START ENTRIES SHOWN

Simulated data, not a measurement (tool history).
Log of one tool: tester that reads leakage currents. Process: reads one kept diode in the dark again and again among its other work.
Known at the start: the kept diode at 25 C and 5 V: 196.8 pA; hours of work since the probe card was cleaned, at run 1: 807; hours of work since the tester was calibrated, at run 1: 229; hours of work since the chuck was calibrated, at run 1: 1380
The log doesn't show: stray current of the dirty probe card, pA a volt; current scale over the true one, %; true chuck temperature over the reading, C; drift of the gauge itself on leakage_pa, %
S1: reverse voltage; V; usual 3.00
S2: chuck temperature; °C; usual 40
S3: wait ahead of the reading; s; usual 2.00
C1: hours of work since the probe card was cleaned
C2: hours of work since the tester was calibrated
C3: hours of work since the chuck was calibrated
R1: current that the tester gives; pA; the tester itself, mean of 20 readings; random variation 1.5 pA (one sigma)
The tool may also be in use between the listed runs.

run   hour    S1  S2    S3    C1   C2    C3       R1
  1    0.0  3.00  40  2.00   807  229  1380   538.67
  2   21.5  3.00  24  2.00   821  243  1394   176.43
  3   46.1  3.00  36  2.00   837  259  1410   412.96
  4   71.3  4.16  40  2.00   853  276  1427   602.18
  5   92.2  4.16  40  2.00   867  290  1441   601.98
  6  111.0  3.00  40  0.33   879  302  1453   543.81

END ENTRIES SHOWN

REQUIREMENT: Give back the entire listing exactly as it was written.

EXERCISE OUTPUT:
Simulated data, not a measurement (tool history).
Log of one tool: tester that reads leakage currents. Process: reads one kept diode in the dark again and again among its other work.
Known at the start: the kept diode at 25 C and 5 V: 196.8 pA; hours of work since the probe card was cleaned, at run 1: 807; hours of work since the tester was calibrated, at run 1: 229; hours of work since the chuck was calibrated, at run 1: 1380
The log doesn't show: stray current of the dirty probe card, pA a volt; current scale over the true one, %; true chuck temperature over the reading, C; drift of the gauge itself on leakage_pa, %
S1: reverse voltage; V; usual 3.00
S2: chuck temperature; °C; usual 40
S3: wait ahead of the reading; s; usual 2.00
C1: hours of work since the probe card was cleaned
C2: hours of work since the tester was calibrated
C3: hours of work since the chuck was calibrated
R1: current that the tester gives; pA; the tester itself, mean of 20 readings; random variation 1.5 pA (one sigma)
The tool may also be in use between the listed runs.

run   hour    S1  S2    S3    C1   C2    C3       R1
  1    0.0  3.00  40  2.00   807  229  1380   538.67
  2   21.5  3.00  24  2.00   821  243  1394   176.43
  3   46.1  3.00  36  2.00   837  259  1410   412.96
  4   71.3  4.16  40  2.00   853  276  1427   602.18
  5   92.2  4.16  40  2.00   867  290  1441   601.98
  6  111.0  3.00  40  0.33   879  302  1453   543.81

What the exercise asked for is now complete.